### Data records
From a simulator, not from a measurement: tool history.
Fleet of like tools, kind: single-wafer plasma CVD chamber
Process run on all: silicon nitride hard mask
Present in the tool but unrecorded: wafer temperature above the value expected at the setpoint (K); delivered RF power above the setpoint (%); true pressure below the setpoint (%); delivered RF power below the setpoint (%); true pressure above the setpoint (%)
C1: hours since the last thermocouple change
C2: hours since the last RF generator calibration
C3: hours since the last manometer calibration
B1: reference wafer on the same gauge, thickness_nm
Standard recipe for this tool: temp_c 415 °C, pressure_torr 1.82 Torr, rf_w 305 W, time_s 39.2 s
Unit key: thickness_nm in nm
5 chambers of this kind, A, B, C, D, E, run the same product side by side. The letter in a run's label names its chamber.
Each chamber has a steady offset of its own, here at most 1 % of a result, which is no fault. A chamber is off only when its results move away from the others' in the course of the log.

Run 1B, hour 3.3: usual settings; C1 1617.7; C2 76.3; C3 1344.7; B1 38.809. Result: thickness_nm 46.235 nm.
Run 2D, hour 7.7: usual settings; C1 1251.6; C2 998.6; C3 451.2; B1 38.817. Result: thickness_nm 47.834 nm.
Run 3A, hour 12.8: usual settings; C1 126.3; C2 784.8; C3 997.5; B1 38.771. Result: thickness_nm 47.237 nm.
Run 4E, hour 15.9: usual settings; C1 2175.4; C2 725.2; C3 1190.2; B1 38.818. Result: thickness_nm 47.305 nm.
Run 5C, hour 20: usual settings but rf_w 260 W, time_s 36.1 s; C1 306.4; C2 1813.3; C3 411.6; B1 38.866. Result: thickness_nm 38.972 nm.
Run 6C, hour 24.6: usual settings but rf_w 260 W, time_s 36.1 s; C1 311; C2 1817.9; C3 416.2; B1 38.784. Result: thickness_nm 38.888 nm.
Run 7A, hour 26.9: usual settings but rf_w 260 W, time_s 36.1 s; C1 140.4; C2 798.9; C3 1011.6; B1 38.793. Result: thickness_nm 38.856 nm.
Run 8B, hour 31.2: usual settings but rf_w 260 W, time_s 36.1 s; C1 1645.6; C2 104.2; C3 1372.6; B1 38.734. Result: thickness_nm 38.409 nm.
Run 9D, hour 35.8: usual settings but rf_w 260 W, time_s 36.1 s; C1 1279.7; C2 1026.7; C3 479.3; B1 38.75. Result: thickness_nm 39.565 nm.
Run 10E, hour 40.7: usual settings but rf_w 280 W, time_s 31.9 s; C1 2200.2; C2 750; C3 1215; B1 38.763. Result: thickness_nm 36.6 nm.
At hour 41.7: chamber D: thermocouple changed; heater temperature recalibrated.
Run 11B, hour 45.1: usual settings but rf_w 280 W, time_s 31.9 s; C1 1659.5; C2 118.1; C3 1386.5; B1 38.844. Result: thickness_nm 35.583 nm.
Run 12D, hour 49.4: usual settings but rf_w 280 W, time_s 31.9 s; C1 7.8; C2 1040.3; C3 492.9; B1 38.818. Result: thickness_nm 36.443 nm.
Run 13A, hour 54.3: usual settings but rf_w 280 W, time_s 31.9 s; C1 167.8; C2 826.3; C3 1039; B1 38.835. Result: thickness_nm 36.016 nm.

### Requirement
In the data above, repeat exactly each line from the first through the line that contains "Each chamber has", and give nothing else.

### Exercise solution
From a simulator, not from a measurement: tool history.
Fleet of like tools, kind: single-wafer plasma CVD chamber
Process run on all: silicon nitride hard mask
Present in the tool but unrecorded: wafer temperature above the value expected at the setpoint (K); delivered RF power above the setpoint (%); true pressure below the setpoint (%); delivered RF power below the setpoint (%); true pressure above the setpoint (%)
C1: hours since the last thermocouple change
C2: hours since the last RF generator calibration
C3: hours since the last manometer calibration
B1: reference wafer on the same gauge, thickness_nm
Standard recipe for this tool: temp_c 415 °C, pressure_torr 1.82 Torr, rf_w 305 W, time_s 39.2 s
Unit key: thickness_nm in nm
5 chambers of this kind, A, B, C, D, E, run the same product side by side. The letter in a run's label names its chamber.
Each chamber has a steady offset of its own, here at most 1 % of a result, which is no fault. A chamber is off only when its results move away from the others' in the course of the log.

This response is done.